→ **ACTIVITY**:
This exercise calls for printing every record exactly once more.

→ **DATA SECTION**:
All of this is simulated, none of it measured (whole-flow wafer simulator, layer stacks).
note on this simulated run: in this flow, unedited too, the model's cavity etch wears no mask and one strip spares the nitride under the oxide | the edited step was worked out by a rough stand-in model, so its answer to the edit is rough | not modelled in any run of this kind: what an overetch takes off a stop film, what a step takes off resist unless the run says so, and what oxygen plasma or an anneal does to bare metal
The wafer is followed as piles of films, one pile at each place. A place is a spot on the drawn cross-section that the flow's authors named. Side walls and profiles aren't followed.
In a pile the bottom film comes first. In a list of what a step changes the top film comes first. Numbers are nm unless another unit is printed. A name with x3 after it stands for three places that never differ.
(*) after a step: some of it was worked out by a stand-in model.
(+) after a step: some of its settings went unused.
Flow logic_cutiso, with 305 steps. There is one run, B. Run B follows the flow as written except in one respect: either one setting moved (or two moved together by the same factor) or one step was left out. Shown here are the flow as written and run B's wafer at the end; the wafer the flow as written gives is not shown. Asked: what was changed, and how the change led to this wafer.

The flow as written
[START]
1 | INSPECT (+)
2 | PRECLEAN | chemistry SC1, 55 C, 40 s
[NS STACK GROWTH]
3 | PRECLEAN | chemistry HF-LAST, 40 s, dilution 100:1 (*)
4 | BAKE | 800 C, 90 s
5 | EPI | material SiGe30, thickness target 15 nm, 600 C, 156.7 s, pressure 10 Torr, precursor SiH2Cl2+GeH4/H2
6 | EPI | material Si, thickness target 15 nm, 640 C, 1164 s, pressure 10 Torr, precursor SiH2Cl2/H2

→ **YOUR SOLUTION**:
All of this is simulated, none of it measured (whole-flow wafer simulator, layer stacks).
note on this simulated run: in this flow, unedited too, the model's cavity etch wears no mask and one strip spares the nitride under the oxide | the edited step was worked out by a rough stand-in model, so its answer to the edit is rough | not modelled in any run of this kind: what an overetch takes off a stop film, what a step takes off resist unless the run says so, and what oxygen plasma or an anneal does to bare metal
The wafer is followed as piles of films, one pile at each place. A place is a spot on the drawn cross-section that the flow's authors named. Side walls and profiles aren't followed.
In a pile the bottom film comes first. In a list of what a step changes the top film comes first. Numbers are nm unless another unit is printed. A name with x3 after it stands for three places that never differ.
(*) after a step: some of it was worked out by a stand-in model.
(+) after a step: some of its settings went unused.
Flow logic_cutiso, with 305 steps. There is one run, B. Run B follows the flow as written except in one respect: either one setting moved (or two moved together by the same factor) or one step was left out. Shown here are the flow as written and run B's wafer at the end; the wafer the flow as written gives is not shown. Asked: what was changed, and how the change led to this wafer.

The flow as written
[START]
1 | INSPECT (+)
2 | PRECLEAN | chemistry SC1, 55 C, 40 s
[NS STACK GROWTH]
3 | PRECLEAN | chemistry HF-LAST, 40 s, dilution 100:1 (*)
4 | BAKE | 800 C, 90 s
5 | EPI | material SiGe30, thickness target 15 nm, 600 C, 156.7 s, pressure 10 Torr, precursor SiH2Cl2+GeH4/H2
6 | EPI | material Si, thickness target 15 nm, 640 C, 1164 s, pressure 10 Torr, precursor SiH2Cl2/H2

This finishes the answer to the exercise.